^^^^^^^^^^^^^^^^

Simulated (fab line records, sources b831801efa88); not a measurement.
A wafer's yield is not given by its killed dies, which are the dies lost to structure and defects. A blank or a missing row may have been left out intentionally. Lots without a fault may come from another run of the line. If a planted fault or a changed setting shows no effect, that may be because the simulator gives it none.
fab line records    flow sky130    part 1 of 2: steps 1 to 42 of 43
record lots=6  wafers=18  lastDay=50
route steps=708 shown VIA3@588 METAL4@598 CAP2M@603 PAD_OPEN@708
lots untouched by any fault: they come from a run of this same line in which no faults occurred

^^^^^^^^^^^^^^^^

- **ASSIGNMENT**
The full listing is to be written out again, exactly as shown.

- **EXERCISE ANSWER**
Simulated (fab line records, sources b831801efa88); not a measurement.
A wafer's yield is not given by its killed dies, which are the dies lost to structure and defects. A blank or a missing row may have been left out intentionally. Lots without a fault may come from another run of the line. If a planted fault or a changed setting shows no effect, that may be because the simulator gives it none.
fab line records    flow sky130    part 1 of 2: steps 1 to 42 of 43
record lots=6  wafers=18  lastDay=50
route steps=708 shown VIA3@588 METAL4@598 CAP2M@603 PAD_OPEN@708
lots untouched by any fault: they come from a run of this same line in which no faults occurred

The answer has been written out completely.